§ **Action item**
Starting with the first line of the data that follows, transcribe every line verbatim until the line containing "Every o below" has been transcribed.

┌─ Entries shown
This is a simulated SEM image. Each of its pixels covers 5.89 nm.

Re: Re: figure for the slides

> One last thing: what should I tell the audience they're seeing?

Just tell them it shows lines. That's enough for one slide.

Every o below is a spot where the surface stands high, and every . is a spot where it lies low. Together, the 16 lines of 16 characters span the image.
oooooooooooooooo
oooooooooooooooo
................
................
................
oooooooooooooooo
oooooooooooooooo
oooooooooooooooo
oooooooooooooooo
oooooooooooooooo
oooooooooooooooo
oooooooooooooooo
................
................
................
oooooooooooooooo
└─

§ **Exercise answer**
This is a simulated SEM image. Each of its pixels covers 5.89 nm.

Re: Re: figure for the slides

> One last thing: what should I tell the audience they're seeing?

Just tell them it shows lines. That's enough for one slide.

Every o below is a spot where the surface stands high, and every . is a spot where it lies low. Together, the 16 lines of 16 characters span the image.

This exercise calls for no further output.